>>>>>
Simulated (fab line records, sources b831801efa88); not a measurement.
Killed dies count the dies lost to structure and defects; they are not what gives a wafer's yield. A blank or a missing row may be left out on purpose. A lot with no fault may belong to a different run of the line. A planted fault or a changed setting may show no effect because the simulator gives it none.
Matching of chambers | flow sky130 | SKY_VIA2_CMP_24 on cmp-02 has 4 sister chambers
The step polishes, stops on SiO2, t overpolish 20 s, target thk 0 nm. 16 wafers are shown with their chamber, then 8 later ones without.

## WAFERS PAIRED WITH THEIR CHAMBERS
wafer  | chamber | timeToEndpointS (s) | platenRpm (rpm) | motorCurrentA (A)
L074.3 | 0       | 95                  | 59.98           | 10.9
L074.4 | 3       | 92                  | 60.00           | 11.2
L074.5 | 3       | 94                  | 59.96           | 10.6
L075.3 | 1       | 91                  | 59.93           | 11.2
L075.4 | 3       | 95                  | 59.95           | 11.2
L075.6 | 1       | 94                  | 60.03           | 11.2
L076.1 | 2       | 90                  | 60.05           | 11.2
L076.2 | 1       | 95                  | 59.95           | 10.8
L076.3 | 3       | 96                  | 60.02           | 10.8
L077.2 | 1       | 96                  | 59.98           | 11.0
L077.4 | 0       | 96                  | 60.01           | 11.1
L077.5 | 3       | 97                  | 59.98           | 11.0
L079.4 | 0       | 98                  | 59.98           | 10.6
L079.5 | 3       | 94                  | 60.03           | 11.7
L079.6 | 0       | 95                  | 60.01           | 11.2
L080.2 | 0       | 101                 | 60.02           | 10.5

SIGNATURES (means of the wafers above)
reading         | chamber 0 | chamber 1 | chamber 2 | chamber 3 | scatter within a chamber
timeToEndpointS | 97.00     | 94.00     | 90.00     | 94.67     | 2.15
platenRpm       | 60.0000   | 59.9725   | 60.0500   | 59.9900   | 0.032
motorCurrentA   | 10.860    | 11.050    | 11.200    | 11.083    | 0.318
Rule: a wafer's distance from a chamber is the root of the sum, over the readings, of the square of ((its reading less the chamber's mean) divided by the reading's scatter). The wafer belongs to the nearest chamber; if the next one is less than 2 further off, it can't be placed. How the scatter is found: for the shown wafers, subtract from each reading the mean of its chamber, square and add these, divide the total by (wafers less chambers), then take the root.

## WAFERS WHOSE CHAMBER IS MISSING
<<<<<

Look above for the line with "timeToEndpointS | 97.00" and the line with "Rule: a wafer's"; transcribe both and all lines in between, exactly, and nothing else.

timeToEndpointS | 97.00     | 94.00     | 90.00     | 94.67     | 2.15
platenRpm       | 60.0000   | 59.9725   | 60.0500   | 59.9900   | 0.032
motorCurrentA   | 10.860    | 11.050    | 11.200    | 11.083    | 0.318
Rule: a wafer's distance from a chamber is the root of the sum, over the readings, of the square of ((its reading less the chamber's mean) divided by the reading's scatter). The wafer belongs to the nearest chamber; if the next one is less than 2 further off, it can't be placed. How the scatter is found: for the shown wafers, subtract from each reading the mean of its chamber, square and add these, divide the total by (wafers less chambers), then take the root.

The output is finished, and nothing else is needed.